Print out each record, keeping it identical to the original.

**Recorded data:**
━━━━━━━━━━━━━━━━━━━━

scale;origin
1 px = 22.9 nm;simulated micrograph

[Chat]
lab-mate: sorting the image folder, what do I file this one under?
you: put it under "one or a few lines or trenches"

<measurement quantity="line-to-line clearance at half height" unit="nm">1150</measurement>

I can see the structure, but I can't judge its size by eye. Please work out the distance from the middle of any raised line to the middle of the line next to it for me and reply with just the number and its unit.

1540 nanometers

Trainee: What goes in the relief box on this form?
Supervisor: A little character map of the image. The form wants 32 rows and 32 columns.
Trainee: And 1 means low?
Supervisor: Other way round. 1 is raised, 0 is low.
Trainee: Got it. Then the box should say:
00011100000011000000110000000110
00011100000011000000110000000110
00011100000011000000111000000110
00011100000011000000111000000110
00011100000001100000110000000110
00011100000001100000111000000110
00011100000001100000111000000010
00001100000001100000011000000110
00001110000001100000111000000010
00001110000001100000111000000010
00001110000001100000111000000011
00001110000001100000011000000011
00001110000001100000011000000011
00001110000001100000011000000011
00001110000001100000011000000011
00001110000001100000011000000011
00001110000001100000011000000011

━━━━━━━━━━━━━━━━━━━━

**Reply:**
scale;origin
1 px = 22.9 nm;simulated micrograph

[Chat]
lab-mate: sorting the image folder, what do I file this one under?
you: put it under "one or a few lines or trenches"

<measurement quantity="line-to-line clearance at half height" unit="nm">1150</measurement>

I can see the structure, but I can't judge its size by eye. Please work out the distance from the middle of any raised line to the middle of the line next to it for me and reply with just the number and its unit.

1540 nanometers

Trainee: What goes in the relief box on this form?
Supervisor: A little character map of the image. The form wants 32 rows and 32 columns.
Trainee: And 1 means low?
Supervisor: Other way round. 1 is raised, 0 is low.
Trainee: Got it. Then the box should say:
00011100000011000000110000000110
00011100000011000000110000000110
00011100000011000000111000000110
00011100000011000000111000000110
00011100000001100000110000000110
00011100000001100000111000000110
00011100000001100000111000000010
00001100000001100000011000000110
00001110000001100000111000000010
00001110000001100000111000000010
00001110000001100000111000000011
00001110000001100000011000000011
00001110000001100000011000000011
00001110000001100000011000000011
00001110000001100000011000000011
00001110000001100000011000000011
00001110000001100000011000000011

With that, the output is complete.